**** Data extracts ****
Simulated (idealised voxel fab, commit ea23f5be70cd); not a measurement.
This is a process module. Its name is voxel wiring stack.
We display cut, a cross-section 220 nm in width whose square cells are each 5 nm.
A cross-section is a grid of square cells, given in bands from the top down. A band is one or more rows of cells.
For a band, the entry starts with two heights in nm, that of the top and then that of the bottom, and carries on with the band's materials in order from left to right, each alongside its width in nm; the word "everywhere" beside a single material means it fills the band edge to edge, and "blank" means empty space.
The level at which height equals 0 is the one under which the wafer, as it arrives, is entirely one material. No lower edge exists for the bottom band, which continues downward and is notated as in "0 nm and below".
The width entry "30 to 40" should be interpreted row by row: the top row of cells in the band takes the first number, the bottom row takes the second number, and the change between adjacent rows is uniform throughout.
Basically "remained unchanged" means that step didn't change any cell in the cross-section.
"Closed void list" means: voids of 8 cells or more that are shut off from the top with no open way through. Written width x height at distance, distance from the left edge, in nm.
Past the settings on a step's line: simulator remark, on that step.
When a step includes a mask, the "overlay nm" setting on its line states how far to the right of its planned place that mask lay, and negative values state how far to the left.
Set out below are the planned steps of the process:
****

__Required action__. Considering only the material above, set down every line from the one with "This is a process" to the one with "When a step", inclusive, exactly as written.

__Your solution__.
This is a process module. Its name is voxel wiring stack.
We display cut, a cross-section 220 nm in width whose square cells are each 5 nm.
A cross-section is a grid of square cells, given in bands from the top down. A band is one or more rows of cells.
For a band, the entry starts with two heights in nm, that of the top and then that of the bottom, and carries on with the band's materials in order from left to right, each alongside its width in nm; the word "everywhere" beside a single material means it fills the band edge to edge, and "blank" means empty space.
The level at which height equals 0 is the one under which the wafer, as it arrives, is entirely one material. No lower edge exists for the bottom band, which continues downward and is notated as in "0 nm and below".
The width entry "30 to 40" should be interpreted row by row: the top row of cells in the band takes the first number, the bottom row takes the second number, and the change between adjacent rows is uniform throughout.
Basically "remained unchanged" means that step didn't change any cell in the cross-section.
"Closed void list" means: voids of 8 cells or more that are shut off from the top with no open way through. Written width x height at distance, distance from the left edge, in nm.
Past the settings on a step's line: simulator remark, on that step.
When a step includes a mask, the "overlay nm" setting on its line states how far to the right of its planned place that mask lay, and negative values state how far to the left.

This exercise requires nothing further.